> Required action
The lines to repeat are those below from the one containing "liquid_c: temperature setpoint" down to the one containing "run 1 hour=0", both included; reproduce them exactly and nothing else.

===
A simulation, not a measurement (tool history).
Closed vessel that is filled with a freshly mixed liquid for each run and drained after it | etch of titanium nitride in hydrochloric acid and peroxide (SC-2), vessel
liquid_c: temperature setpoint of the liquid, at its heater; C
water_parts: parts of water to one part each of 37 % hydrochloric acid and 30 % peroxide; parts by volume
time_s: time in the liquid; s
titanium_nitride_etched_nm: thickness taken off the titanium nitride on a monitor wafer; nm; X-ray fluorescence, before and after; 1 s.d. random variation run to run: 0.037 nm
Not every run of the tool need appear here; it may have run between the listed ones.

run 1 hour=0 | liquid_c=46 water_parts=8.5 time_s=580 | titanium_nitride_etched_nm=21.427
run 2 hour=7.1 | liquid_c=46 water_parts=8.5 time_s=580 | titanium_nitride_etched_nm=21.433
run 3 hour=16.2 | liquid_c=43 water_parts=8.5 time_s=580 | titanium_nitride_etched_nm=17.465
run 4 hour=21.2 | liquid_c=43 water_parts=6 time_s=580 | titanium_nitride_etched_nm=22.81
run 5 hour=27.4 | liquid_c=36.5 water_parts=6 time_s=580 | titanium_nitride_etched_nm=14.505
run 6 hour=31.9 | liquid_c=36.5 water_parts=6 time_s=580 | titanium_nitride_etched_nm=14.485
===

> Response
liquid_c: temperature setpoint of the liquid, at its heater; C
water_parts: parts of water to one part each of 37 % hydrochloric acid and 30 % peroxide; parts by volume
time_s: time in the liquid; s
titanium_nitride_etched_nm: thickness taken off the titanium nitride on a monitor wafer; nm; X-ray fluorescence, before and after; 1 s.d. random variation run to run: 0.037 nm
Not every run of the tool need appear here; it may have run between the listed ones.

run 1 hour=0 | liquid_c=46 water_parts=8.5 time_s=580 | titanium_nitride_etched_nm=21.427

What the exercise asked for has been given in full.